▸ **PROVIDED MATERIAL**:
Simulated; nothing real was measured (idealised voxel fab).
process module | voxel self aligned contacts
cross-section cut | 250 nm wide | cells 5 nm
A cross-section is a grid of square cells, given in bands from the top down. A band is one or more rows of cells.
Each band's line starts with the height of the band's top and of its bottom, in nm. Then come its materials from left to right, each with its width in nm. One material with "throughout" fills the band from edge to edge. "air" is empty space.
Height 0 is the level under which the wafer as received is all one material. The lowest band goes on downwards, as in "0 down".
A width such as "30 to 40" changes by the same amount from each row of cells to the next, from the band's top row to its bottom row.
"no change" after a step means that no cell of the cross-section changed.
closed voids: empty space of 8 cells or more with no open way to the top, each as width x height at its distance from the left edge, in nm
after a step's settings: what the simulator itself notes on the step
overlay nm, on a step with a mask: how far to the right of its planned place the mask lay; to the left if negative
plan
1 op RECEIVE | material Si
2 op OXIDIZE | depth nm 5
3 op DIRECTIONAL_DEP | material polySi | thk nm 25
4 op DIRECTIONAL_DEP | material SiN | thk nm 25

▸ **ASSIGNMENT**: Return exactly, and only, the lines above starting at the line that contains "2 op OXIDIZE | depth nm 5" and ending at the line that contains "3 op DIRECTIONAL_DEP".

▸ **TASK SOLUTION**:
2 op OXIDIZE | depth nm 5
3 op DIRECTIONAL_DEP | material polySi | thk nm 25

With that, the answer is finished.